╭─ Record extracts

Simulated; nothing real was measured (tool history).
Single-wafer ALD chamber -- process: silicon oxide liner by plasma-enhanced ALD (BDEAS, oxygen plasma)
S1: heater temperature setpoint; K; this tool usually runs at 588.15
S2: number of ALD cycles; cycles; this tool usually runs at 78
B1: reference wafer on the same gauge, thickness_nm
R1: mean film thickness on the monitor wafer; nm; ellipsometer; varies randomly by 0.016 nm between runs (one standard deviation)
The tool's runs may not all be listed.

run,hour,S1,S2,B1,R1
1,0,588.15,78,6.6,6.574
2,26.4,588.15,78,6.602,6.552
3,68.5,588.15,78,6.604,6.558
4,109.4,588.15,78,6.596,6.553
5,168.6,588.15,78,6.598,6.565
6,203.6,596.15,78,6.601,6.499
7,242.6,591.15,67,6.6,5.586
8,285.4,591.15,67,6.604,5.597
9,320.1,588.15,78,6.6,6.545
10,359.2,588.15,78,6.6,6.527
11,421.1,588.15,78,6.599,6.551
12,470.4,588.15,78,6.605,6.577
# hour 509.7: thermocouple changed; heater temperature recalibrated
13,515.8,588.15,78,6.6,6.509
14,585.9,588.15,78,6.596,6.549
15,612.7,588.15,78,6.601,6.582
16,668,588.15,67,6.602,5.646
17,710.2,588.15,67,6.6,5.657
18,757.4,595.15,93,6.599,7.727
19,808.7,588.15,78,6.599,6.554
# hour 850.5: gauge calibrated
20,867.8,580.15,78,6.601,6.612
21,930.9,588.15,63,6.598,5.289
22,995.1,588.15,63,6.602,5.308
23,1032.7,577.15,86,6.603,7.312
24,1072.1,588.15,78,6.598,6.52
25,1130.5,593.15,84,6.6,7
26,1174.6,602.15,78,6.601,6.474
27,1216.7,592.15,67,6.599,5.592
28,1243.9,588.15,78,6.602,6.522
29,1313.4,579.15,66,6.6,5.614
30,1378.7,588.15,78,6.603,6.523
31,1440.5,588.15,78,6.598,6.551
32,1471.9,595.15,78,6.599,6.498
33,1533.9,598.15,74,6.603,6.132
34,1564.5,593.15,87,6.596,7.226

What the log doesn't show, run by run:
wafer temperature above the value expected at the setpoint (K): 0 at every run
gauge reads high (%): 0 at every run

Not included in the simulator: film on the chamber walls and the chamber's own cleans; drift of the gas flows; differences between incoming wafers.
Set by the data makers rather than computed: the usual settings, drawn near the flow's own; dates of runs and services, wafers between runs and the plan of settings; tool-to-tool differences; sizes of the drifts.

╰─

▸ Work instruction
Reprint exactly the lines above that start at the one with "run,hour,S1,S2,B1,R1" and end at the one with "21,930.9,588.15,63,6.598,5.289", keeping both and adding none.

▸ Task result
run,hour,S1,S2,B1,R1
1,0,588.15,78,6.6,6.574
2,26.4,588.15,78,6.602,6.552
3,68.5,588.15,78,6.604,6.558
4,109.4,588.15,78,6.596,6.553
5,168.6,588.15,78,6.598,6.565
6,203.6,596.15,78,6.601,6.499
7,242.6,591.15,67,6.6,5.586
8,285.4,591.15,67,6.604,5.597
9,320.1,588.15,78,6.6,6.545
10,359.2,588.15,78,6.6,6.527
11,421.1,588.15,78,6.599,6.551
12,470.4,588.15,78,6.605,6.577
# hour 509.7: thermocouple changed; heater temperature recalibrated
13,515.8,588.15,78,6.6,6.509
14,585.9,588.15,78,6.596,6.549
15,612.7,588.15,78,6.601,6.582
16,668,588.15,67,6.602,5.646
17,710.2,588.15,67,6.6,5.657
18,757.4,595.15,93,6.599,7.727
19,808.7,588.15,78,6.599,6.554
# hour 850.5: gauge calibrated
20,867.8,580.15,78,6.601,6.612
21,930.9,588.15,63,6.598,5.289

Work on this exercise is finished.